*** Opening of Data provided ***

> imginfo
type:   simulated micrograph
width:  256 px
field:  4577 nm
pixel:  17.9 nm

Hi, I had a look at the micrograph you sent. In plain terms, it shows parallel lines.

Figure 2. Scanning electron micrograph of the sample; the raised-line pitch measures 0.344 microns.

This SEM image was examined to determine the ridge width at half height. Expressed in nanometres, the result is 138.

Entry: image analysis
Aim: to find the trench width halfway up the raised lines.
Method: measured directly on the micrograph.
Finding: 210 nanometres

*** Close of Data provided ***

● Work task: In the entries above, the lines between the one holding "Figure 2. Scanning" and the one holding "Method: measured directly on the micrograph.", inclusive, are to be printed exactly as written, and those alone.

● Your solution:
Figure 2. Scanning electron micrograph of the sample; the raised-line pitch measures 0.344 microns.

This SEM image was examined to determine the ridge width at half height. Expressed in nanometres, the result is 138.

Entry: image analysis
Aim: to find the trench width halfway up the raised lines.
Method: measured directly on the micrograph.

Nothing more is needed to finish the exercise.